» Material supplied
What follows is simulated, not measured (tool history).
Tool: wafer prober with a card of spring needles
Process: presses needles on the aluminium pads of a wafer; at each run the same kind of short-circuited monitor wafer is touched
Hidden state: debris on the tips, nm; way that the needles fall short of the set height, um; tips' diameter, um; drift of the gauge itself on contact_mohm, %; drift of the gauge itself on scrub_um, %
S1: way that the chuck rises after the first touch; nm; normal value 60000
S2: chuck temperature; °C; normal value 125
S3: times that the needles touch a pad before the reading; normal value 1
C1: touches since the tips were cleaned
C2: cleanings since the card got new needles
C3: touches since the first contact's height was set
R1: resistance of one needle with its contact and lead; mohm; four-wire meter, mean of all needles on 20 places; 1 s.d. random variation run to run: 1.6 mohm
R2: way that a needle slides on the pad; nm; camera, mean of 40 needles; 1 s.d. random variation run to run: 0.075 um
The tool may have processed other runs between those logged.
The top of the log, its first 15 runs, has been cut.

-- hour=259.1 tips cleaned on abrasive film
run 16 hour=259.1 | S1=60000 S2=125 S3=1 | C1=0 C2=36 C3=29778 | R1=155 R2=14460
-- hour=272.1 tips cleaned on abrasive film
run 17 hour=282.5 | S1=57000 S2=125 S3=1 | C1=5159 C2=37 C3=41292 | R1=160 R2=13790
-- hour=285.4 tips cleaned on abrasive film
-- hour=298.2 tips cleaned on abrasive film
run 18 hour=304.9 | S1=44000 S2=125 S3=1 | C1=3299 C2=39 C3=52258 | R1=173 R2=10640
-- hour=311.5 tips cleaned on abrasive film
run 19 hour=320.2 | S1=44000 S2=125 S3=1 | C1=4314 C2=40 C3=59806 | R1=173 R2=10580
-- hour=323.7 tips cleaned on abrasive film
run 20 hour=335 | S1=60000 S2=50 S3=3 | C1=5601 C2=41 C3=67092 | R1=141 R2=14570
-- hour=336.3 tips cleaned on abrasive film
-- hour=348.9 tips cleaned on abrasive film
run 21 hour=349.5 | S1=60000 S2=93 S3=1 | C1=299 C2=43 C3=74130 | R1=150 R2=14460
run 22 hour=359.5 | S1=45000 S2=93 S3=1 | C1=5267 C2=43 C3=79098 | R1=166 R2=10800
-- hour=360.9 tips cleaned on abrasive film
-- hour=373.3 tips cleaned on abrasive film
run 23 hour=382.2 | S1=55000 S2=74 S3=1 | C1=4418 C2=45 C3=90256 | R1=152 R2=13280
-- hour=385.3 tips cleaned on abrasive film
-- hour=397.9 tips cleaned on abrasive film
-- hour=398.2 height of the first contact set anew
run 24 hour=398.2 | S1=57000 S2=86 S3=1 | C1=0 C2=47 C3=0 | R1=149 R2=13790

» Task item
Reproduce precisely, and with no line left out, each line from the top of the entries through the line that carries "S2: chuck temperature; °C; normal value 125".

» Written response
What follows is simulated, not measured (tool history).
Tool: wafer prober with a card of spring needles
Process: presses needles on the aluminium pads of a wafer; at each run the same kind of short-circuited monitor wafer is touched
Hidden state: debris on the tips, nm; way that the needles fall short of the set height, um; tips' diameter, um; drift of the gauge itself on contact_mohm, %; drift of the gauge itself on scrub_um, %
S1: way that the chuck rises after the first touch; nm; normal value 60000
S2: chuck temperature; °C; normal value 125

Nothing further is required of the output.